▶ **Task item**
Starting with the first line of the data that follows, transcribe every line verbatim until the line containing "The figure presents" has been transcribed.

▶ **Dataset content**
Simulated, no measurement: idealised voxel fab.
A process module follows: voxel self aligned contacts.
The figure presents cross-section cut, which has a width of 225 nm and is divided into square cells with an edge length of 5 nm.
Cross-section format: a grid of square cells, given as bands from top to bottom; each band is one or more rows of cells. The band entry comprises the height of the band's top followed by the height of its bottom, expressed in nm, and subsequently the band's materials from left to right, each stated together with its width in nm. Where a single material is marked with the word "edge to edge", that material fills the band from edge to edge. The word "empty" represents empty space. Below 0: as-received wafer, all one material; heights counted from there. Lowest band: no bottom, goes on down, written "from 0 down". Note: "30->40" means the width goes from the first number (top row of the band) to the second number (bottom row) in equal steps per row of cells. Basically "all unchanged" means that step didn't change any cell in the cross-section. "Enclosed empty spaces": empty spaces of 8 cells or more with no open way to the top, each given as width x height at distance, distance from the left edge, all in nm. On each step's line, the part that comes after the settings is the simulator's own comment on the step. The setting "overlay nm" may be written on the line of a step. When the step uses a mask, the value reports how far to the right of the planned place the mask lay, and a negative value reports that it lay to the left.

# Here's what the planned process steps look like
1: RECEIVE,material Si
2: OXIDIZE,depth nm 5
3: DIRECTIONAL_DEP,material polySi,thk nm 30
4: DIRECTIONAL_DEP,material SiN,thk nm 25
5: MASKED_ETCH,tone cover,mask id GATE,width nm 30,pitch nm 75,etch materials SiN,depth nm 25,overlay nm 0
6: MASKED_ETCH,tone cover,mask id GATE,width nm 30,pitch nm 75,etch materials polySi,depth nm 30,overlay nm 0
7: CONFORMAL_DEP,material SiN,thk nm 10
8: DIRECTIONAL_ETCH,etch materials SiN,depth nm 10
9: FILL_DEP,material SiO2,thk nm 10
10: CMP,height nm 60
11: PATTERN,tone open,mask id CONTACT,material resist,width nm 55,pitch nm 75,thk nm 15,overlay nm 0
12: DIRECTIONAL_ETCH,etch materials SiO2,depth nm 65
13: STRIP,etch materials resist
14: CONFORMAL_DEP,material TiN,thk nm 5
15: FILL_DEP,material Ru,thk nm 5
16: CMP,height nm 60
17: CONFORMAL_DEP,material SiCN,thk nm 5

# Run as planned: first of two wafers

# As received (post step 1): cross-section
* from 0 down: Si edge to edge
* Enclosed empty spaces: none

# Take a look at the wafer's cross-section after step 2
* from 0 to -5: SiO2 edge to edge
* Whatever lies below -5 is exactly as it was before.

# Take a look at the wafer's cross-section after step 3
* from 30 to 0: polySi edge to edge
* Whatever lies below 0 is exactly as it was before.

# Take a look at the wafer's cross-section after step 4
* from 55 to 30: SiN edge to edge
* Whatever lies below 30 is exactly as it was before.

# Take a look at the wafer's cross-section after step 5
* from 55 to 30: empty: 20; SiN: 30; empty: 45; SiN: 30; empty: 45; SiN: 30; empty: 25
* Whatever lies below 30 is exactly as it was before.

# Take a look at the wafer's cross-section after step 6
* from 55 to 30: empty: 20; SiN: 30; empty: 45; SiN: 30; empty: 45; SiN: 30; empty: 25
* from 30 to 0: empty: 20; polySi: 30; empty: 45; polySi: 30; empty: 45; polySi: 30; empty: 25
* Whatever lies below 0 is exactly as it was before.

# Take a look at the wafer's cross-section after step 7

▶ **Written answer**
Simulated, no measurement: idealised voxel fab.
A process module follows: voxel self aligned contacts.
The figure presents cross-section cut, which has a width of 225 nm and is divided into square cells with an edge length of 5 nm.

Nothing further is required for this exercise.